◆ WORK ORDER
Repeat each line of the listing exactly as written.

========
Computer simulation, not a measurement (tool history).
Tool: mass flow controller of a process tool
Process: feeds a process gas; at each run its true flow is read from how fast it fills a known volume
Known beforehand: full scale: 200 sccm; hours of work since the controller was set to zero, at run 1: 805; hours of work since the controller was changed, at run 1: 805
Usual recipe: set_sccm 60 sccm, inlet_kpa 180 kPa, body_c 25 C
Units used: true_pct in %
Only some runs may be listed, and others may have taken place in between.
========

◆ ANSWER SPACE
Computer simulation, not a measurement (tool history).
Tool: mass flow controller of a process tool
Process: feeds a process gas; at each run its true flow is read from how fast it fills a known volume
Known beforehand: full scale: 200 sccm; hours of work since the controller was set to zero, at run 1: 805; hours of work since the controller was changed, at run 1: 805
Usual recipe: set_sccm 60 sccm, inlet_kpa 180 kPa, body_c 25 C
Units used: true_pct in %
Only some runs may be listed, and others may have taken place in between.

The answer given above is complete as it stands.